Write the data out again in full, with no departure from the original.

◆ Extracted material ◆
--------
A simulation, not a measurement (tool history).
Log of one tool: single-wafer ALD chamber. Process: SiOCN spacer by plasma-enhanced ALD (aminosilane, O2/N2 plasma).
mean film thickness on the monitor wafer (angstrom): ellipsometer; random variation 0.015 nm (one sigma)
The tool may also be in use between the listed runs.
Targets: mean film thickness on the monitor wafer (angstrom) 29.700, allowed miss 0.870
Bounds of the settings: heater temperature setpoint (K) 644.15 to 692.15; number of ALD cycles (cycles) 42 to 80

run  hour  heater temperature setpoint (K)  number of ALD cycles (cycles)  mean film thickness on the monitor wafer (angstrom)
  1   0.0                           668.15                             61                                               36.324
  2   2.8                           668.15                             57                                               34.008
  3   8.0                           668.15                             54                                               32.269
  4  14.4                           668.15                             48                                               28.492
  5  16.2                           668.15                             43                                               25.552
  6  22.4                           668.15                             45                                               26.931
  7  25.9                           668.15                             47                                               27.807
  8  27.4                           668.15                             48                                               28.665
--------

◆ Response ◆
A simulation, not a measurement (tool history).
Log of one tool: single-wafer ALD chamber. Process: SiOCN spacer by plasma-enhanced ALD (aminosilane, O2/N2 plasma).
mean film thickness on the monitor wafer (angstrom): ellipsometer; random variation 0.015 nm (one sigma)
The tool may also be in use between the listed runs.
Targets: mean film thickness on the monitor wafer (angstrom) 29.700, allowed miss 0.870
Bounds of the settings: heater temperature setpoint (K) 644.15 to 692.15; number of ALD cycles (cycles) 42 to 80

run  hour  heater temperature setpoint (K)  number of ALD cycles (cycles)  mean film thickness on the monitor wafer (angstrom)
  1   0.0                           668.15                             61                                               36.324
  2   2.8                           668.15                             57                                               34.008
  3   8.0                           668.15                             54                                               32.269
  4  14.4                           668.15                             48                                               28.492
  5  16.2                           668.15                             43                                               25.552
  6  22.4                           668.15                             45                                               26.931
  7  25.9                           668.15                             47                                               27.807
  8  27.4                           668.15                             48                                               28.665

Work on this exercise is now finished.